• ASSIGNMENT
The line with "C2: hours of", the line with "tip fitted |", and all lines between them in the material below: return these exactly, and no others.

Top of RECORD EXTRACTS

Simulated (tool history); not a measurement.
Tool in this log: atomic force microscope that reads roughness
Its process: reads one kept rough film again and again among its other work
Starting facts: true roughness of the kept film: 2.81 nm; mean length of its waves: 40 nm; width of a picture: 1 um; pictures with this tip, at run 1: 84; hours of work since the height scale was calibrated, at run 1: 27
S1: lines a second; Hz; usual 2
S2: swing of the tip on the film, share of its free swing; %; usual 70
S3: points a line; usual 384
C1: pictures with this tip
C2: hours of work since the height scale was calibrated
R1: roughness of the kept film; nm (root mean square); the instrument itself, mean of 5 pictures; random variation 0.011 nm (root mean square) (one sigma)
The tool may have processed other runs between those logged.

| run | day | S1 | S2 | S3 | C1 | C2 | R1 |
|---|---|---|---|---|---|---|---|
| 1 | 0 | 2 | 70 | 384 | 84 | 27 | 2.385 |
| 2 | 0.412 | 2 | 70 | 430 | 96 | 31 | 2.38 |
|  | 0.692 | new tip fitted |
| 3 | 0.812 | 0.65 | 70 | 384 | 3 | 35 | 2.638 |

Bottom of RECORD EXTRACTS

• TASK OUTPUT
C2: hours of work since the height scale was calibrated
R1: roughness of the kept film; nm (root mean square); the instrument itself, mean of 5 pictures; random variation 0.011 nm (root mean square) (one sigma)
The tool may have processed other runs between those logged.

| run | day | S1 | S2 | S3 | C1 | C2 | R1 |
|---|---|---|---|---|---|---|---|
| 1 | 0 | 2 | 70 | 384 | 84 | 27 | 2.385 |
| 2 | 0.412 | 2 | 70 | 430 | 96 | 31 | 2.38 |
|  | 0.692 | new tip fitted |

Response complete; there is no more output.